[[ Information shown open ]]

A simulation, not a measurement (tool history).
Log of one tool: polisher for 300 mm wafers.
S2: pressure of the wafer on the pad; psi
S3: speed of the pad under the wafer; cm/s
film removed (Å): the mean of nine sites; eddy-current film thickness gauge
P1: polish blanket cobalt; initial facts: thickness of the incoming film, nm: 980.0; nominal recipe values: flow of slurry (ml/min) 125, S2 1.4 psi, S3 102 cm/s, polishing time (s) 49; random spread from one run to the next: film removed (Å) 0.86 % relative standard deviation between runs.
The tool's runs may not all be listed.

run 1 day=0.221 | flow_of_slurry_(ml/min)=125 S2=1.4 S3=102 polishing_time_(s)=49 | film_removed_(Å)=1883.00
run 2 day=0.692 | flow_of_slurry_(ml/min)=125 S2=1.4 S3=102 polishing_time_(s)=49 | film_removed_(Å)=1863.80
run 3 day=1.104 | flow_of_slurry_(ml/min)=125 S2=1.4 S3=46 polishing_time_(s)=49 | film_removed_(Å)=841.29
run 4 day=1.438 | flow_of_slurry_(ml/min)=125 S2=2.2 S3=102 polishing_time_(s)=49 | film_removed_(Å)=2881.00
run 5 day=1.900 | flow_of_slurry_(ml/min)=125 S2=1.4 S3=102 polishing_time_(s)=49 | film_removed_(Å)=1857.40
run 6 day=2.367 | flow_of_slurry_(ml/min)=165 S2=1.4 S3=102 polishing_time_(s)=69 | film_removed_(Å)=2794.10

[[ Information shown closed ]]

Reproduce the complete data exactly as presented above.

■ **Written reply**:
A simulation, not a measurement (tool history).
Log of one tool: polisher for 300 mm wafers.
S2: pressure of the wafer on the pad; psi
S3: speed of the pad under the wafer; cm/s
film removed (Å): the mean of nine sites; eddy-current film thickness gauge
P1: polish blanket cobalt; initial facts: thickness of the incoming film, nm: 980.0; nominal recipe values: flow of slurry (ml/min) 125, S2 1.4 psi, S3 102 cm/s, polishing time (s) 49; random spread from one run to the next: film removed (Å) 0.86 % relative standard deviation between runs.
The tool's runs may not all be listed.

run 1 day=0.221 | flow_of_slurry_(ml/min)=125 S2=1.4 S3=102 polishing_time_(s)=49 | film_removed_(Å)=1883.00
run 2 day=0.692 | flow_of_slurry_(ml/min)=125 S2=1.4 S3=102 polishing_time_(s)=49 | film_removed_(Å)=1863.80
run 3 day=1.104 | flow_of_slurry_(ml/min)=125 S2=1.4 S3=46 polishing_time_(s)=49 | film_removed_(Å)=841.29
run 4 day=1.438 | flow_of_slurry_(ml/min)=125 S2=2.2 S3=102 polishing_time_(s)=49 | film_removed_(Å)=2881.00
run 5 day=1.900 | flow_of_slurry_(ml/min)=125 S2=1.4 S3=102 polishing_time_(s)=49 | film_removed_(Å)=1857.40
run 6 day=2.367 | flow_of_slurry_(ml/min)=165 S2=1.4 S3=102 polishing_time_(s)=69 | film_removed_(Å)=2794.10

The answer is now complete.